**DATA TO EXAMINE**
___

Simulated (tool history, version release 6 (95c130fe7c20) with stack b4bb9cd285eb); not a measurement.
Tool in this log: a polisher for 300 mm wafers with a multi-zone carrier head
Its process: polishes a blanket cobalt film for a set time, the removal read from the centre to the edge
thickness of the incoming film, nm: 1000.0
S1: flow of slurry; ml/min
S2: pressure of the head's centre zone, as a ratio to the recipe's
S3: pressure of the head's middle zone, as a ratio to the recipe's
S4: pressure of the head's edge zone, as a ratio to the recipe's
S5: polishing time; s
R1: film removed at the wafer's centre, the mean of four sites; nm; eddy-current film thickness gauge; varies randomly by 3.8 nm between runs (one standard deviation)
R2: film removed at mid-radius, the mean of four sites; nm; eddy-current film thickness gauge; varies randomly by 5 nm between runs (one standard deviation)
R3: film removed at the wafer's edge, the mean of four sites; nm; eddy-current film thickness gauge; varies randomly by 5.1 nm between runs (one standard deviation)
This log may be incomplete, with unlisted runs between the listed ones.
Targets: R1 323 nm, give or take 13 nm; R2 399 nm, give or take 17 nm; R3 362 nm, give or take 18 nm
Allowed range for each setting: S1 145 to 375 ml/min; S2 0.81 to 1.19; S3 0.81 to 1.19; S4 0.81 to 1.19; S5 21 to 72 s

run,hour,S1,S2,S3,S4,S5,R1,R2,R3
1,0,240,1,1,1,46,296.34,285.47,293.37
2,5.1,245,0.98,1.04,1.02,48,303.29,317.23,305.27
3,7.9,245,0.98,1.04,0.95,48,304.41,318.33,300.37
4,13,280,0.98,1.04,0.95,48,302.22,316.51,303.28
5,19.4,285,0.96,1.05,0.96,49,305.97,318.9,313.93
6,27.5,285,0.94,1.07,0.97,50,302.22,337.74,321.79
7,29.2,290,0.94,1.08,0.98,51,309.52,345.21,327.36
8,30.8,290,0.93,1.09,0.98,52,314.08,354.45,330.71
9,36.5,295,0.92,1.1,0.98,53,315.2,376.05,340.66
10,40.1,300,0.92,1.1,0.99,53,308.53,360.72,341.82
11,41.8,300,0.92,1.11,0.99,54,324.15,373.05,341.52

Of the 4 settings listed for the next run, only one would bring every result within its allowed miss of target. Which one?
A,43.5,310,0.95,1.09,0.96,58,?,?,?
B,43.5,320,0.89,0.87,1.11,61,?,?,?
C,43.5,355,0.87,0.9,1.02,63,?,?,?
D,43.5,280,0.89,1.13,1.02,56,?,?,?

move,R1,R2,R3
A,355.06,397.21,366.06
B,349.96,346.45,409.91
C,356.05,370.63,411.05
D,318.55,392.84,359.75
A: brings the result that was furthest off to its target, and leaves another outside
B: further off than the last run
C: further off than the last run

___

Up to and including the line with "D,43.5,280,0.89,1.13,1.02,56,?,?,?", write out the records above exactly, starting from their first line.

Simulated (tool history, version release 6 (95c130fe7c20) with stack b4bb9cd285eb); not a measurement.
Tool in this log: a polisher for 300 mm wafers with a multi-zone carrier head
Its process: polishes a blanket cobalt film for a set time, the removal read from the centre to the edge
thickness of the incoming film, nm: 1000.0
S1: flow of slurry; ml/min
S2: pressure of the head's centre zone, as a ratio to the recipe's
S3: pressure of the head's middle zone, as a ratio to the recipe's
S4: pressure of the head's edge zone, as a ratio to the recipe's
S5: polishing time; s
R1: film removed at the wafer's centre, the mean of four sites; nm; eddy-current film thickness gauge; varies randomly by 3.8 nm between runs (one standard deviation)
R2: film removed at mid-radius, the mean of four sites; nm; eddy-current film thickness gauge; varies randomly by 5 nm between runs (one standard deviation)
R3: film removed at the wafer's edge, the mean of four sites; nm; eddy-current film thickness gauge; varies randomly by 5.1 nm between runs (one standard deviation)
This log may be incomplete, with unlisted runs between the listed ones.
Targets: R1 323 nm, give or take 13 nm; R2 399 nm, give or take 17 nm; R3 362 nm, give or take 18 nm
Allowed range for each setting: S1 145 to 375 ml/min; S2 0.81 to 1.19; S3 0.81 to 1.19; S4 0.81 to 1.19; S5 21 to 72 s

run,hour,S1,S2,S3,S4,S5,R1,R2,R3
1,0,240,1,1,1,46,296.34,285.47,293.37
2,5.1,245,0.98,1.04,1.02,48,303.29,317.23,305.27
3,7.9,245,0.98,1.04,0.95,48,304.41,318.33,300.37
4,13,280,0.98,1.04,0.95,48,302.22,316.51,303.28
5,19.4,285,0.96,1.05,0.96,49,305.97,318.9,313.93
6,27.5,285,0.94,1.07,0.97,50,302.22,337.74,321.79
7,29.2,290,0.94,1.08,0.98,51,309.52,345.21,327.36
8,30.8,290,0.93,1.09,0.98,52,314.08,354.45,330.71
9,36.5,295,0.92,1.1,0.98,53,315.2,376.05,340.66
10,40.1,300,0.92,1.1,0.99,53,308.53,360.72,341.82
11,41.8,300,0.92,1.11,0.99,54,324.15,373.05,341.52

Of the 4 settings listed for the next run, only one would bring every result within its allowed miss of target. Which one?
A,43.5,310,0.95,1.09,0.96,58,?,?,?
B,43.5,320,0.89,0.87,1.11,61,?,?,?
C,43.5,355,0.87,0.9,1.02,63,?,?,?
D,43.5,280,0.89,1.13,1.02,56,?,?,?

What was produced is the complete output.